Requirement :: Print every line below without adding or leaving out a single word.

Records shown ::
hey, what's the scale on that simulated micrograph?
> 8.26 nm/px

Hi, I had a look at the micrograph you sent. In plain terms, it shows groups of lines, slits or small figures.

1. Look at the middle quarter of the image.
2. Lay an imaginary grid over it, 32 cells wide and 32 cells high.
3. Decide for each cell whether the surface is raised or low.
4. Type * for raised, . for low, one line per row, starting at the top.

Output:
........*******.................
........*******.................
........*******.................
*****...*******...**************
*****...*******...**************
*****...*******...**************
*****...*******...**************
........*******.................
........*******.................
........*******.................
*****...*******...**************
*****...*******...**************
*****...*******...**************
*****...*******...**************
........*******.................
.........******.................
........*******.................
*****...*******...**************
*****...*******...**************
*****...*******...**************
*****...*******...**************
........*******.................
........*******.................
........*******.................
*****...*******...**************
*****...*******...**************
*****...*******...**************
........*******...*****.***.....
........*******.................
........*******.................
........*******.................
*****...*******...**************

Task result ::
hey, what's the scale on that simulated micrograph?
> 8.26 nm/px

Hi, I had a look at the micrograph you sent. In plain terms, it shows groups of lines, slits or small figures.

1. Look at the middle quarter of the image.
2. Lay an imaginary grid over it, 32 cells wide and 32 cells high.
3. Decide for each cell whether the surface is raised or low.
4. Type * for raised, . for low, one line per row, starting at the top.

Output:
........*******.................
........*******.................
........*******.................
*****...*******...**************
*****...*******...**************
*****...*******...**************
*****...*******...**************
........*******.................
........*******.................
........*******.................
*****...*******...**************
*****...*******...**************
*****...*******...**************
*****...*******...**************
........*******.................
.........******.................
........*******.................
*****...*******...**************
*****...*******...**************
*****...*******...**************
*****...*******...**************
........*******.................
........*******.................
........*******.................
*****...*******...**************
*****...*******...**************
*****...*******...**************
........*******...*****.***.....
........*******.................
........*******.................
........*******.................
*****...*******...**************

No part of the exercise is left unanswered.